━━━━━━━━━━━━━━━━━━━━

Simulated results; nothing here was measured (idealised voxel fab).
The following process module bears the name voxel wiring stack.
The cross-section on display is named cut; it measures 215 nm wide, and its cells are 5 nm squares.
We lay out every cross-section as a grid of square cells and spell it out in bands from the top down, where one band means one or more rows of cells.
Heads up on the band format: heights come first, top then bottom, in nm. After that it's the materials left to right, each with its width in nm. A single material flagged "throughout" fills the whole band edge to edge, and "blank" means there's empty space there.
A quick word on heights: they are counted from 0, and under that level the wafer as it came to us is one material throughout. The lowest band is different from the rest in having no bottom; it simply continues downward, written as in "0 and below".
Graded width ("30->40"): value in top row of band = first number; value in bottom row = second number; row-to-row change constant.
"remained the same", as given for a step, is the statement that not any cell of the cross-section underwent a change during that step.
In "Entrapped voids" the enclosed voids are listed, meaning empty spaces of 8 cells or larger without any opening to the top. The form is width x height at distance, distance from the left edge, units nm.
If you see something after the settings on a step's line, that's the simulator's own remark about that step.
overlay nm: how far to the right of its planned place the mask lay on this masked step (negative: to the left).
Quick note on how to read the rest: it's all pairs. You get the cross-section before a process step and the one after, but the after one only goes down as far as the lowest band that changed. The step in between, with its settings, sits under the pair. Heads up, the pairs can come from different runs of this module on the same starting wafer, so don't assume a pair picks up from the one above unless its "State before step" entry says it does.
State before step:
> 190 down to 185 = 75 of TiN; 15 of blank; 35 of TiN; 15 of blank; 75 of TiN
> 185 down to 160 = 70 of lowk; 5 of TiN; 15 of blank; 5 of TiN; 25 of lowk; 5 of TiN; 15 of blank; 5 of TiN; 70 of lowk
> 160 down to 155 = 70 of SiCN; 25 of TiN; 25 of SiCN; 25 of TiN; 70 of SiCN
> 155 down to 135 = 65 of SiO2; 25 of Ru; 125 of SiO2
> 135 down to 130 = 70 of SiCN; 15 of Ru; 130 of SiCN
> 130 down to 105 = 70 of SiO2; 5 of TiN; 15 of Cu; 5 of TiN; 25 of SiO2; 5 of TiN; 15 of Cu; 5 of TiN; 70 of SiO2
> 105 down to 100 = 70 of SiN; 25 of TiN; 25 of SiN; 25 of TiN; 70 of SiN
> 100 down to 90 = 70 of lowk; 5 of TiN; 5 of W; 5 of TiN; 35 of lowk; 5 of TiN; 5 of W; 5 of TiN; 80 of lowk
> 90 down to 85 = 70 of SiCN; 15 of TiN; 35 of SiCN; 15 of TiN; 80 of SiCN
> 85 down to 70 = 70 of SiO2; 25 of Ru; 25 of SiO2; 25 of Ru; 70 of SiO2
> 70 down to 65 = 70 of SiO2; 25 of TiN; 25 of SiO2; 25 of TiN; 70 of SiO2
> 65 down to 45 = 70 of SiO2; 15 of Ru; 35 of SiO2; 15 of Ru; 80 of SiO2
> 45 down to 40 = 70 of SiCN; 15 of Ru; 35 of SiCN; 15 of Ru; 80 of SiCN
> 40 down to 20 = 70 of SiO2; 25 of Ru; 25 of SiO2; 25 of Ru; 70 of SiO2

━━━━━━━━━━━━━━━━━━━━

**EXERCISE**.
In the records above, the line with "Ru; 80 of SiO2" marks the start and the line with "Ru; 80 of SiCN" marks the end; copy that stretch exactly, both lines included, and nothing else.

**PROBLEM SOLUTION**.
> 65 down to 45 = 70 of SiO2; 15 of Ru; 35 of SiO2; 15 of Ru; 80 of SiO2
> 45 down to 40 = 70 of SiCN; 15 of Ru; 35 of SiCN; 15 of Ru; 80 of SiCN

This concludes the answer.